BEGIN Exercise data
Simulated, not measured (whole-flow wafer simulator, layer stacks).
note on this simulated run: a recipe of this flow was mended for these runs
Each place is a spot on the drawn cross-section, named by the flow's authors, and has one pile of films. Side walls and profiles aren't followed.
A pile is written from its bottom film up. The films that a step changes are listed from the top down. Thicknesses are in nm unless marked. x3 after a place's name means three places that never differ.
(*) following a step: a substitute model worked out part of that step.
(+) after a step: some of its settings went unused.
END Exercise data

_Work request_
Every line above is to be transcribed exactly, with nothing missed.

_Problem solution_
Simulated, not measured (whole-flow wafer simulator, layer stacks).
note on this simulated run: a recipe of this flow was mended for these runs
Each place is a spot on the drawn cross-section, named by the flow's authors, and has one pile of films. Side walls and profiles aren't followed.
A pile is written from its bottom film up. The films that a step changes are listed from the top down. Thicknesses are in nm unless marked. x3 after a place's name means three places that never differ.
(*) following a step: a substitute model worked out part of that step.
(+) after a step: some of its settings went unused.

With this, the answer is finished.